**ACTION ITEM:** Could you print every entry below exactly as given?

**PROVIDED DATA:**
▼▼▼

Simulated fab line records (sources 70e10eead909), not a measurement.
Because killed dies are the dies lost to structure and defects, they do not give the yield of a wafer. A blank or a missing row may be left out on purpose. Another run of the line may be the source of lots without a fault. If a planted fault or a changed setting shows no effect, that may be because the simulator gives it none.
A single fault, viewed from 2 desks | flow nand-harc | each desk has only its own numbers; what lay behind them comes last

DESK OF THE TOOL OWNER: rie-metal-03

▲▲▲

**YOUR SOLUTION:**
Simulated fab line records (sources 70e10eead909), not a measurement.
Because killed dies are the dies lost to structure and defects, they do not give the yield of a wafer. A blank or a missing row may be left out on purpose. Another run of the line may be the source of lots without a fault. If a planted fault or a changed setting shows no effect, that may be because the simulator gives it none.
A single fault, viewed from 2 desks | flow nand-harc | each desk has only its own numbers; what lay behind them comes last

DESK OF THE TOOL OWNER: rie-metal-03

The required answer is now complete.